--- Work order ---
Your task is to reproduce exactly the lines that run from the beginning of the data through the line where "Prior information: thickness" appears.

(Dataset extract)
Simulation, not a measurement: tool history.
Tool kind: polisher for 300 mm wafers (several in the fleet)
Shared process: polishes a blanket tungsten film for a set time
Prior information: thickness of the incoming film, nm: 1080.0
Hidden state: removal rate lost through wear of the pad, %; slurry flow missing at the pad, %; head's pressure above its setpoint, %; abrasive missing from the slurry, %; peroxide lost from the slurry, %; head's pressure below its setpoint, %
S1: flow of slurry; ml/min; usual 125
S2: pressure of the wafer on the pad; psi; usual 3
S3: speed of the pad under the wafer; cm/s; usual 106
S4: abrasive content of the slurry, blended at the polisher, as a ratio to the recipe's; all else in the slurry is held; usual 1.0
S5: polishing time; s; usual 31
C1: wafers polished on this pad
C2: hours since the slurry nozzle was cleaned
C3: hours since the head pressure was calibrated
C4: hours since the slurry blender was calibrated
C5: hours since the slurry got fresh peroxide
(End Dataset extract)

--- Answer space ---
Simulation, not a measurement: tool history.
Tool kind: polisher for 300 mm wafers (several in the fleet)
Shared process: polishes a blanket tungsten film for a set time
Prior information: thickness of the incoming film, nm: 1080.0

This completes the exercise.